Transcribe only the lines of the listing below from the one holding "A lot that was" through the one holding "alike: readings whose", inclusive, without any change.

::: Source information :::
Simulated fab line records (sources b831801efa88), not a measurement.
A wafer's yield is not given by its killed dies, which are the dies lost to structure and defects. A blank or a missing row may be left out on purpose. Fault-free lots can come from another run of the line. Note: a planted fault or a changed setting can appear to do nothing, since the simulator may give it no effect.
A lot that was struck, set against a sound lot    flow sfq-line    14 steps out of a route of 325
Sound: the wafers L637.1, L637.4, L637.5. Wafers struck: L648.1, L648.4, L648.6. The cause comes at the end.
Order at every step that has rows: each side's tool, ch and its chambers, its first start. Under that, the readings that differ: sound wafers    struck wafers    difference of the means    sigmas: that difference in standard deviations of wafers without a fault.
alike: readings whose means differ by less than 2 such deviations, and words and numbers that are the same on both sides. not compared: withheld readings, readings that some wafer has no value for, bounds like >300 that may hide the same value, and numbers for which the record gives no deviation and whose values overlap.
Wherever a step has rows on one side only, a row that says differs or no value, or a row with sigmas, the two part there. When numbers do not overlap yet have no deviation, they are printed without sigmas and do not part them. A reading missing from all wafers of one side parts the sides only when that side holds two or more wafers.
:::

Answer space:
A lot that was struck, set against a sound lot    flow sfq-line    14 steps out of a route of 325
Sound: the wafers L637.1, L637.4, L637.5. Wafers struck: L648.1, L648.4, L648.6. The cause comes at the end.
Order at every step that has rows: each side's tool, ch and its chambers, its first start. Under that, the readings that differ: sound wafers    struck wafers    difference of the means    sigmas: that difference in standard deviations of wafers without a fault.
alike: readings whose means differ by less than 2 such deviations, and words and numbers that are the same on both sides. not compared: withheld readings, readings that some wafer has no value for, bounds like >300 that may hide the same value, and numbers for which the record gives no deviation and whose values overlap.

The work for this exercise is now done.